## Work request:
Give back all of the records underneath exactly, with no omissions.

## Available data:
__________________________________________________

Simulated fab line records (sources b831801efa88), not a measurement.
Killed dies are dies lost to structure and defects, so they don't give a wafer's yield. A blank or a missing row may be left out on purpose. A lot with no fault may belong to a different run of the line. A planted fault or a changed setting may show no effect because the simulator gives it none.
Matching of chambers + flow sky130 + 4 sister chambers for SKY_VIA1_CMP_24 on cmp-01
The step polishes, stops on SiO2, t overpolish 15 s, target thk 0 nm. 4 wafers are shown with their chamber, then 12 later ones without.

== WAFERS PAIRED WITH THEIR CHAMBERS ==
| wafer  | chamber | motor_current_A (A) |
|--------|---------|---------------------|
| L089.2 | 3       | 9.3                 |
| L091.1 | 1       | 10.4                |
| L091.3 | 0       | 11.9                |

__________________________________________________

## Written answer:
Simulated fab line records (sources b831801efa88), not a measurement.
Killed dies are dies lost to structure and defects, so they don't give a wafer's yield. A blank or a missing row may be left out on purpose. A lot with no fault may belong to a different run of the line. A planted fault or a changed setting may show no effect because the simulator gives it none.
Matching of chambers + flow sky130 + 4 sister chambers for SKY_VIA1_CMP_24 on cmp-01
The step polishes, stops on SiO2, t overpolish 15 s, target thk 0 nm. 4 wafers are shown with their chamber, then 12 later ones without.

== WAFERS PAIRED WITH THEIR CHAMBERS ==
| wafer  | chamber | motor_current_A (A) |
|--------|---------|---------------------|
| L089.2 | 3       | 9.3                 |
| L091.1 | 1       | 10.4                |
| L091.3 | 0       | 11.9                |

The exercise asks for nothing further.